» **Recorded data**:
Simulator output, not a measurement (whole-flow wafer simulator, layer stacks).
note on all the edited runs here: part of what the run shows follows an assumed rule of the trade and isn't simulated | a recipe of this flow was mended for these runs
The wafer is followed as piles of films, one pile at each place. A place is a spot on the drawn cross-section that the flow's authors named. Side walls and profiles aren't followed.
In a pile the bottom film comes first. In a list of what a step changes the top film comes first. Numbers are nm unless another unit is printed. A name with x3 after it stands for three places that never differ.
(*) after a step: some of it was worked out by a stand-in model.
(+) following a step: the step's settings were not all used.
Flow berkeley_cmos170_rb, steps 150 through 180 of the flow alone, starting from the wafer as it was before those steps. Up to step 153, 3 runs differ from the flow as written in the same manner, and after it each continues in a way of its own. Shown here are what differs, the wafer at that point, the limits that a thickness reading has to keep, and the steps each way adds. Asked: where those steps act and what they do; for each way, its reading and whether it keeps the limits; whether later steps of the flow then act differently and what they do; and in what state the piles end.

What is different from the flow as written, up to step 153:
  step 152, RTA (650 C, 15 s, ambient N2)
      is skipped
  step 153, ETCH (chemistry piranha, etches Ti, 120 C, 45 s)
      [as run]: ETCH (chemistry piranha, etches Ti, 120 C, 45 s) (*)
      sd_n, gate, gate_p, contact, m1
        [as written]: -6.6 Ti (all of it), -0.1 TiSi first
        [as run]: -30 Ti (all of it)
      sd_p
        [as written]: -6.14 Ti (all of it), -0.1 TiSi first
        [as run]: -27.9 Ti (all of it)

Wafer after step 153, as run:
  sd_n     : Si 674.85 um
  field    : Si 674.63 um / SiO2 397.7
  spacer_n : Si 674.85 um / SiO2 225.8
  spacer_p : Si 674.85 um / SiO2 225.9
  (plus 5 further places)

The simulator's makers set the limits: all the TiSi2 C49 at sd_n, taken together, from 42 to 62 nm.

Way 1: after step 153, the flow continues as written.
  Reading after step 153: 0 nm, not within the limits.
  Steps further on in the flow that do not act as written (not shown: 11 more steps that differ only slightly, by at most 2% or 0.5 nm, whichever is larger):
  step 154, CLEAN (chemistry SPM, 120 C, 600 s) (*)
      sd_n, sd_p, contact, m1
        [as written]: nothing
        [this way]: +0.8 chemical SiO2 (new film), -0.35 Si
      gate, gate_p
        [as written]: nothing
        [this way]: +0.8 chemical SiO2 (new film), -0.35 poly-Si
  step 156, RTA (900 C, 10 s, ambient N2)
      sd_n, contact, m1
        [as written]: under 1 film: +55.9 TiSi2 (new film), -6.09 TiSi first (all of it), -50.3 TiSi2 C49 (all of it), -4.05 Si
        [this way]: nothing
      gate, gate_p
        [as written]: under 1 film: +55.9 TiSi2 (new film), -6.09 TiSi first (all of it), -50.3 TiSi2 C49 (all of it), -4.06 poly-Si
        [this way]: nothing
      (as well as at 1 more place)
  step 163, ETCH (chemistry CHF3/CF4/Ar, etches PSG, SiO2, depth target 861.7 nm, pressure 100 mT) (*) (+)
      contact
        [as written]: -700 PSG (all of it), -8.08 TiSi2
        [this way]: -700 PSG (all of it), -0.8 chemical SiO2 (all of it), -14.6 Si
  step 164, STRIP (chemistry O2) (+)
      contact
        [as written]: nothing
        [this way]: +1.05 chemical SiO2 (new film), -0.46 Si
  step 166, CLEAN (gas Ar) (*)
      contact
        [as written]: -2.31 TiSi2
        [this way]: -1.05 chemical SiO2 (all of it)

» **Work order**: Look above for the line with "(*) after a" and the line with "Flow berkeley_cmos170_rb, steps", and reproduce exactly those two lines plus every line between, nothing more.

» **Task output**:
(*) after a step: some of it was worked out by a stand-in model.
(+) following a step: the step's settings were not all used.
Flow berkeley_cmos170_rb, steps 150 through 180 of the flow alone, starting from the wafer as it was before those steps. Up to step 153, 3 runs differ from the flow as written in the same manner, and after it each continues in a way of its own. Shown here are what differs, the wafer at that point, the limits that a thickness reading has to keep, and the steps each way adds. Asked: where those steps act and what they do; for each way, its reading and whether it keeps the limits; whether later steps of the flow then act differently and what they do; and in what state the piles end.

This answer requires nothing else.